#####
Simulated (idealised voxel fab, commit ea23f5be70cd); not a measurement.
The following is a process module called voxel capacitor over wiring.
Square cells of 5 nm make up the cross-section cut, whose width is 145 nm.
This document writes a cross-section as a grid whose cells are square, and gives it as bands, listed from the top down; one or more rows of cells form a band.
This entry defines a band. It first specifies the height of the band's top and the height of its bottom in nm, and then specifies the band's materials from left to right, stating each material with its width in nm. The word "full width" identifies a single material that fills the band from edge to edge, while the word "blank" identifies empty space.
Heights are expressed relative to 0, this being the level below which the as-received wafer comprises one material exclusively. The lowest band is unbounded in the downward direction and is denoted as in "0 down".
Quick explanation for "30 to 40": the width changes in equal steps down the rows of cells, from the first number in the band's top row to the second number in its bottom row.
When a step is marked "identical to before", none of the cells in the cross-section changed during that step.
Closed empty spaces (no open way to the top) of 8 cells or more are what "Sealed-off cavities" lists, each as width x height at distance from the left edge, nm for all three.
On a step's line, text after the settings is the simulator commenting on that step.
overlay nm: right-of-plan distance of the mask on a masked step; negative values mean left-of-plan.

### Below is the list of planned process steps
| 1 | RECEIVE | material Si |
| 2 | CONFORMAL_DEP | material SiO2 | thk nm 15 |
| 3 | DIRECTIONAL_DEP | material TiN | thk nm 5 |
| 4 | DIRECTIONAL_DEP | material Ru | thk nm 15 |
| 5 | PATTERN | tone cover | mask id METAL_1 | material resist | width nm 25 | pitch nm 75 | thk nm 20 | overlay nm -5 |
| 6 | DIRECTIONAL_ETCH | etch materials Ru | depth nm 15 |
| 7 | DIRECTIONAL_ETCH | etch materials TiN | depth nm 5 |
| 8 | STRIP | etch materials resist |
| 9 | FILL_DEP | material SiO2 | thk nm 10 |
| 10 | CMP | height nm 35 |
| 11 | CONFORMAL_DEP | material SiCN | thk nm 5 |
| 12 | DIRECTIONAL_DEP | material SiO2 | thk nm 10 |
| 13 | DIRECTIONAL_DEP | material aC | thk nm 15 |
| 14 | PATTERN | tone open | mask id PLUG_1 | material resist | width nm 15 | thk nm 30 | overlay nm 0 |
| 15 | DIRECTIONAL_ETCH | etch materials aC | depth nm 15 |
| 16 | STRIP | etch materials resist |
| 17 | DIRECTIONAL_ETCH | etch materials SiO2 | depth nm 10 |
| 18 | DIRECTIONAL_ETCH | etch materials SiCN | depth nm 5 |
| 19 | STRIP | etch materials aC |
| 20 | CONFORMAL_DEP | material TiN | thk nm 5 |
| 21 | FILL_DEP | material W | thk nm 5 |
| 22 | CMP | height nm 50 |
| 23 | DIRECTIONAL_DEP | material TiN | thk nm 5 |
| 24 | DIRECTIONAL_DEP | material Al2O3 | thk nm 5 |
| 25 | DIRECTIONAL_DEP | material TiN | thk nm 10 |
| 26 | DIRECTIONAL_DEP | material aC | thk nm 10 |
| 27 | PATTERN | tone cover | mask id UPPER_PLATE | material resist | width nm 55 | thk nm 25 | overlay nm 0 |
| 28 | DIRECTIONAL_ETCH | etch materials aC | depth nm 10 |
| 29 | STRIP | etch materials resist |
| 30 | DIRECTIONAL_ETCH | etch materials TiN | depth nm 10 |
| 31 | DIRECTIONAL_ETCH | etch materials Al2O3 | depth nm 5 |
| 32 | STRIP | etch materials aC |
#####

*WORK INSTRUCTION*
Starting with the first line of the entries and ending with the line that has "This document writes", copy each line exactly and add nothing.

*YOUR SOLUTION*
Simulated (idealised voxel fab, commit ea23f5be70cd); not a measurement.
The following is a process module called voxel capacitor over wiring.
Square cells of 5 nm make up the cross-section cut, whose width is 145 nm.
This document writes a cross-section as a grid whose cells are square, and gives it as bands, listed from the top down; one or more rows of cells form a band.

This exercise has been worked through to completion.